**DATA PROVIDED:**
○ ○ ○ ○

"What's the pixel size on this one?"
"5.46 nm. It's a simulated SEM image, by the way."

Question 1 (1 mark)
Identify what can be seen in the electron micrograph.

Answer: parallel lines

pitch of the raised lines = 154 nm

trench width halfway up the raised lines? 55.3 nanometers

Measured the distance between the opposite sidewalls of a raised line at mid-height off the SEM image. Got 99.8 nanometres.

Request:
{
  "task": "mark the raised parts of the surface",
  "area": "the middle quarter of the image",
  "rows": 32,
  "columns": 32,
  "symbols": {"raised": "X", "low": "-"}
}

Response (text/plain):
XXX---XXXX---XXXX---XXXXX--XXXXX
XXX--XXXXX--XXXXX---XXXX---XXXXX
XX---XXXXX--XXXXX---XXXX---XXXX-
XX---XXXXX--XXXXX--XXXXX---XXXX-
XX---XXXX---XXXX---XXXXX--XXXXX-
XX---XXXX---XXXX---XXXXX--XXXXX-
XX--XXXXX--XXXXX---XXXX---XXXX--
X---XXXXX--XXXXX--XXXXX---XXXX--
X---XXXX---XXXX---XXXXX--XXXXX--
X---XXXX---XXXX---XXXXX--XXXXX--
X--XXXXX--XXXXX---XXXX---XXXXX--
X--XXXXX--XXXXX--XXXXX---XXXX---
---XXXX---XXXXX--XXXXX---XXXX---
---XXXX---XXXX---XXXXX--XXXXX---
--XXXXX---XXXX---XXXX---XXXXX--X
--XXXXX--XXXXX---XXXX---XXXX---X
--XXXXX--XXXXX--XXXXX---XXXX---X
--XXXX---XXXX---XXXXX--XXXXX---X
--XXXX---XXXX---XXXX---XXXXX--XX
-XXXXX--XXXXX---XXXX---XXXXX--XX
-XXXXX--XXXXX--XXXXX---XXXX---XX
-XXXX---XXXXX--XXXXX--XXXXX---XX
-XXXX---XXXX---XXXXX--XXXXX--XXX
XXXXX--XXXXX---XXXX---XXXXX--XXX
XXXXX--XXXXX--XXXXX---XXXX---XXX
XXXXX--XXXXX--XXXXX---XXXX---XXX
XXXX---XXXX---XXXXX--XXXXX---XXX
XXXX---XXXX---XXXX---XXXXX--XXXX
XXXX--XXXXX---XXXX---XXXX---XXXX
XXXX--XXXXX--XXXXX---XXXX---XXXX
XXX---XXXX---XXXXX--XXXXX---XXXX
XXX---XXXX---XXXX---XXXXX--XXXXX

○ ○ ○ ○

Of the lines above, retype only those from the line containing "--XXXXX--XXXXX---XXXX---XXXX---X" through the line containing "XXX---XXXX---XXXXX--XXXXX---XXXX", including both, exactly.

--XXXXX--XXXXX---XXXX---XXXX---X
--XXXXX--XXXXX--XXXXX---XXXX---X
--XXXX---XXXX---XXXXX--XXXXX---X
--XXXX---XXXX---XXXX---XXXXX--XX
-XXXXX--XXXXX---XXXX---XXXXX--XX
-XXXXX--XXXXX--XXXXX---XXXX---XX
-XXXX---XXXXX--XXXXX--XXXXX---XX
-XXXX---XXXX---XXXXX--XXXXX--XXX
XXXXX--XXXXX---XXXX---XXXXX--XXX
XXXXX--XXXXX--XXXXX---XXXX---XXX
XXXXX--XXXXX--XXXXX---XXXX---XXX
XXXX---XXXX---XXXXX--XXXXX---XXX
XXXX---XXXX---XXXX---XXXXX--XXXX
XXXX--XXXXX---XXXX---XXXX---XXXX
XXXX--XXXXX--XXXXX---XXXX---XXXX
XXX---XXXX---XXXXX--XXXXX---XXXX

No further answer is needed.